Data extracts:
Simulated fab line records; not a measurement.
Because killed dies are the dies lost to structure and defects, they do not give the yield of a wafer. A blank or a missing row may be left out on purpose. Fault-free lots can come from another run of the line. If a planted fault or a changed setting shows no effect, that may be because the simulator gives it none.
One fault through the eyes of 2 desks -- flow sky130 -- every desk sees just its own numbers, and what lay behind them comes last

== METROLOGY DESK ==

Work request:
Start at the first line of the material and write everything out exactly.

Exercise solution:
Simulated fab line records; not a measurement.
Because killed dies are the dies lost to structure and defects, they do not give the yield of a wafer. A blank or a missing row may be left out on purpose. Fault-free lots can come from another run of the line. If a planted fault or a changed setting shows no effect, that may be because the simulator gives it none.
One fault through the eyes of 2 desks -- flow sky130 -- every desk sees just its own numbers, and what lay behind them comes last

== METROLOGY DESK ==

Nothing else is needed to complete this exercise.